■ ■ ■ ■
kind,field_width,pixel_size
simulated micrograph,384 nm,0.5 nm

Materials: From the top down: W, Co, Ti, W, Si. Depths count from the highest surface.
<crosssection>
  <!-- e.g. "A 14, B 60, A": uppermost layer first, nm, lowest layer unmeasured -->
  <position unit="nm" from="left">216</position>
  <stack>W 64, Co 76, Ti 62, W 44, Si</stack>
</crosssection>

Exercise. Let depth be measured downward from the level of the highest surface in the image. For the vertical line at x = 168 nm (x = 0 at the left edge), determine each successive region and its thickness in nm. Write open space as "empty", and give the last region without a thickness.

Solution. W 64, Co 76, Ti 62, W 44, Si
■ ■ ■ ■

Please output the records once more, exactly as they were written.

kind,field_width,pixel_size
simulated micrograph,384 nm,0.5 nm

Materials: From the top down: W, Co, Ti, W, Si. Depths count from the highest surface.
<crosssection>
  <!-- e.g. "A 14, B 60, A": uppermost layer first, nm, lowest layer unmeasured -->
  <position unit="nm" from="left">216</position>
  <stack>W 64, Co 76, Ti 62, W 44, Si</stack>
</crosssection>

Exercise. Let depth be measured downward from the level of the highest surface in the image. For the vertical line at x = 168 nm (x = 0 at the left edge), determine each successive region and its thickness in nm. Write open space as "empty", and give the last region without a thickness.

Solution. W 64, Co 76, Ti 62, W 44, Si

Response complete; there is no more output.